::::

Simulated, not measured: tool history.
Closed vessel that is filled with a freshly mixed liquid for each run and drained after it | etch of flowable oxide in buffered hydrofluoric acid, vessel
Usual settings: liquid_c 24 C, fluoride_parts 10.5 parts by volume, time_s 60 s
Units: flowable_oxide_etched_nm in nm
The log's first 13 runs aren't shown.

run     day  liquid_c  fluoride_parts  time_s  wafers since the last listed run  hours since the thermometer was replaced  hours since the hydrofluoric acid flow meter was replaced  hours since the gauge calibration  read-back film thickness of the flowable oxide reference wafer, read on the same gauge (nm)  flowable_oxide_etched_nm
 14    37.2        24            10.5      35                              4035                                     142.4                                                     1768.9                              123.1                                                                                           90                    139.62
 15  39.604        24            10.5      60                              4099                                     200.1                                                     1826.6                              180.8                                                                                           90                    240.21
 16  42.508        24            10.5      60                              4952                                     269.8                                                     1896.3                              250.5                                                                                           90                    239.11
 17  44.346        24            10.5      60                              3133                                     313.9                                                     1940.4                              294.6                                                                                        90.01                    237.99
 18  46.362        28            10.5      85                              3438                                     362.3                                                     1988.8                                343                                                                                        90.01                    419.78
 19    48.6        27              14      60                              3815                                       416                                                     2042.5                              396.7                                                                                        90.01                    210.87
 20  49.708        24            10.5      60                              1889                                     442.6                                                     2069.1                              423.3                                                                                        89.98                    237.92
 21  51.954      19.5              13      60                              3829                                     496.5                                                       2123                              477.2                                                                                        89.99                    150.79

::::

* _BRIEF_: Copy the whole listing, word for word.

* _WRITTEN RESPONSE_:
Simulated, not measured: tool history.
Closed vessel that is filled with a freshly mixed liquid for each run and drained after it | etch of flowable oxide in buffered hydrofluoric acid, vessel
Usual settings: liquid_c 24 C, fluoride_parts 10.5 parts by volume, time_s 60 s
Units: flowable_oxide_etched_nm in nm
The log's first 13 runs aren't shown.

run     day  liquid_c  fluoride_parts  time_s  wafers since the last listed run  hours since the thermometer was replaced  hours since the hydrofluoric acid flow meter was replaced  hours since the gauge calibration  read-back film thickness of the flowable oxide reference wafer, read on the same gauge (nm)  flowable_oxide_etched_nm
 14    37.2        24            10.5      35                              4035                                     142.4                                                     1768.9                              123.1                                                                                           90                    139.62
 15  39.604        24            10.5      60                              4099                                     200.1                                                     1826.6                              180.8                                                                                           90                    240.21
 16  42.508        24            10.5      60                              4952                                     269.8                                                     1896.3                              250.5                                                                                           90                    239.11
 17  44.346        24            10.5      60                              3133                                     313.9                                                     1940.4                              294.6                                                                                        90.01                    237.99
 18  46.362        28            10.5      85                              3438                                     362.3                                                     1988.8                                343                                                                                        90.01                    419.78
 19    48.6        27              14      60                              3815                                       416                                                     2042.5                              396.7                                                                                        90.01                    210.87
 20  49.708        24            10.5      60                              1889                                     442.6                                                     2069.1                              423.3                                                                                        89.98                    237.92
 21  51.954      19.5              13      60                              3829                                     496.5                                                       2123                              477.2                                                                                        89.99                    150.79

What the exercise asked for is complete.